Activity
Below this line is the material. Write out only its lines from the one containing "S2: pressure of" through the one containing "R1: film removed", both kept, exactly.

Available data
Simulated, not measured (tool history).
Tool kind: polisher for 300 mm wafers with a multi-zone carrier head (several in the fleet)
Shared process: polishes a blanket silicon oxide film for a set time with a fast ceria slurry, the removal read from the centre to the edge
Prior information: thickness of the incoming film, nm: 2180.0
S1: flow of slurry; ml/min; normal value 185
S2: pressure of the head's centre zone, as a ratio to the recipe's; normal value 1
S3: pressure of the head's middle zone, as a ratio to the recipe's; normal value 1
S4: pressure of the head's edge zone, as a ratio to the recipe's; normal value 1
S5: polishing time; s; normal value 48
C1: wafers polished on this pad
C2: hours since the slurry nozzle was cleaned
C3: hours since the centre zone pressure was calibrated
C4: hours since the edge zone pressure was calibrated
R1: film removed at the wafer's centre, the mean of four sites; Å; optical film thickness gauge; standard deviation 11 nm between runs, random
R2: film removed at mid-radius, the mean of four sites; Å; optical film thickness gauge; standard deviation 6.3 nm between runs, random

Written solution
S2: pressure of the head's centre zone, as a ratio to the recipe's; normal value 1
S3: pressure of the head's middle zone, as a ratio to the recipe's; normal value 1
S4: pressure of the head's edge zone, as a ratio to the recipe's; normal value 1
S5: polishing time; s; normal value 48
C1: wafers polished on this pad
C2: hours since the slurry nozzle was cleaned
C3: hours since the centre zone pressure was calibrated
C4: hours since the edge zone pressure was calibrated
R1: film removed at the wafer's centre, the mean of four sites; Å; optical film thickness gauge; standard deviation 11 nm between runs, random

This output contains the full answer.